■ **ACTIVITY**: Starting at the line that has "layer unmeasured -->" and stopping after the line that has "<stack>SiO2 78, SiCN", reproduce the listing below exactly; omit everything else.

*** DATASET CONTENT ***

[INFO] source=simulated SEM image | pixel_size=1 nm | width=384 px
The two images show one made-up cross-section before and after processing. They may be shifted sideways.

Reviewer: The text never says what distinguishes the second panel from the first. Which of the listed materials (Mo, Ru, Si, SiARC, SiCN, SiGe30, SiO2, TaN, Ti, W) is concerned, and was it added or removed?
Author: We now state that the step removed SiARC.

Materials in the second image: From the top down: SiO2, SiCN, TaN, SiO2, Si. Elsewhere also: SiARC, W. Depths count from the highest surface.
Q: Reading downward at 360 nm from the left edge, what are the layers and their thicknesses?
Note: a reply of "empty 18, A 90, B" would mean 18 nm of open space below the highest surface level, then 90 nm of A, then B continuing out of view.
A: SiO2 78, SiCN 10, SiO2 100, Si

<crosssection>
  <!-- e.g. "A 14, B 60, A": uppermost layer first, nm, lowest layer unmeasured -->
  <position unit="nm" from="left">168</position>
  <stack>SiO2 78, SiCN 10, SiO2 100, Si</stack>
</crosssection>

*** End of DATASET CONTENT ***

■ **TASK RESULT**:
  <!-- e.g. "A 14, B 60, A": uppermost layer first, nm, lowest layer unmeasured -->
  <position unit="nm" from="left">168</position>
  <stack>SiO2 78, SiCN 10, SiO2 100, Si</stack>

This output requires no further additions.